**Dataset excerpts:**
╔══
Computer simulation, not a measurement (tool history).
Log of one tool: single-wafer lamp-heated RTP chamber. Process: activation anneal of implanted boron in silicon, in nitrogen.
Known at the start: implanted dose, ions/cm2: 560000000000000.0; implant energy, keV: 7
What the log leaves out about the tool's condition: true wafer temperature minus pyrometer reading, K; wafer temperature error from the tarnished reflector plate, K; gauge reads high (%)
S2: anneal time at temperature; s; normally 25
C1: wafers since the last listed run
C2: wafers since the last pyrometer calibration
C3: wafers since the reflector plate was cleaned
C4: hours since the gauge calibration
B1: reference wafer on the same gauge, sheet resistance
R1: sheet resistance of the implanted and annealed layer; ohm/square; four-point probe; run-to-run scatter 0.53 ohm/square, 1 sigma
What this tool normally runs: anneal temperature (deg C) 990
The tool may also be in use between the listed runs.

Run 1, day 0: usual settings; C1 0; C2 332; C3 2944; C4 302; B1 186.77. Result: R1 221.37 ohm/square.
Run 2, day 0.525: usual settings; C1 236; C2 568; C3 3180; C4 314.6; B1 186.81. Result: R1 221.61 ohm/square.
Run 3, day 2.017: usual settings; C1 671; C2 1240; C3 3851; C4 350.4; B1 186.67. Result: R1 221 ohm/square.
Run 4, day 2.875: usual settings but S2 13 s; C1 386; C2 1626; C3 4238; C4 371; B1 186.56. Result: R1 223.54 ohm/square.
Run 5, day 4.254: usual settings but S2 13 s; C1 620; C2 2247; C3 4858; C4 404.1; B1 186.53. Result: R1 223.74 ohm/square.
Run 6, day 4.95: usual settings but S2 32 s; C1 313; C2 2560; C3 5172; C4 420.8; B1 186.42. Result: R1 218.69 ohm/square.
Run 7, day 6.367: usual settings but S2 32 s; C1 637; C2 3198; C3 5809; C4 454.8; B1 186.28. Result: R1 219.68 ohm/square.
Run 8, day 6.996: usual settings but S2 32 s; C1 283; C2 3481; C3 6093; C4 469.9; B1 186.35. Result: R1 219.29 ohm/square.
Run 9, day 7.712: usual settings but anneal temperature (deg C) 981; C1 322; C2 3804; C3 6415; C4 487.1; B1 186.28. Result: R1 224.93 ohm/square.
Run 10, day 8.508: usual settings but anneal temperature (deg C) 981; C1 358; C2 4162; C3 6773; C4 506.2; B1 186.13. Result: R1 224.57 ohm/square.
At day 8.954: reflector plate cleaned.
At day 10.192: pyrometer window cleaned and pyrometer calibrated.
╚══

**Exercise:** Could you please copy the lines above exactly, beginning at the first and ending at the line that contains "Run 6, day 4.95: usual"?

**Response area:**
Computer simulation, not a measurement (tool history).
Log of one tool: single-wafer lamp-heated RTP chamber. Process: activation anneal of implanted boron in silicon, in nitrogen.
Known at the start: implanted dose, ions/cm2: 560000000000000.0; implant energy, keV: 7
What the log leaves out about the tool's condition: true wafer temperature minus pyrometer reading, K; wafer temperature error from the tarnished reflector plate, K; gauge reads high (%)
S2: anneal time at temperature; s; normally 25
C1: wafers since the last listed run
C2: wafers since the last pyrometer calibration
C3: wafers since the reflector plate was cleaned
C4: hours since the gauge calibration
B1: reference wafer on the same gauge, sheet resistance
R1: sheet resistance of the implanted and annealed layer; ohm/square; four-point probe; run-to-run scatter 0.53 ohm/square, 1 sigma
What this tool normally runs: anneal temperature (deg C) 990
The tool may also be in use between the listed runs.

Run 1, day 0: usual settings; C1 0; C2 332; C3 2944; C4 302; B1 186.77. Result: R1 221.37 ohm/square.
Run 2, day 0.525: usual settings; C1 236; C2 568; C3 3180; C4 314.6; B1 186.81. Result: R1 221.61 ohm/square.
Run 3, day 2.017: usual settings; C1 671; C2 1240; C3 3851; C4 350.4; B1 186.67. Result: R1 221 ohm/square.
Run 4, day 2.875: usual settings but S2 13 s; C1 386; C2 1626; C3 4238; C4 371; B1 186.56. Result: R1 223.54 ohm/square.
Run 5, day 4.254: usual settings but S2 13 s; C1 620; C2 2247; C3 4858; C4 404.1; B1 186.53. Result: R1 223.74 ohm/square.
Run 6, day 4.95: usual settings but S2 32 s; C1 313; C2 2560; C3 5172; C4 420.8; B1 186.42. Result: R1 218.69 ohm/square.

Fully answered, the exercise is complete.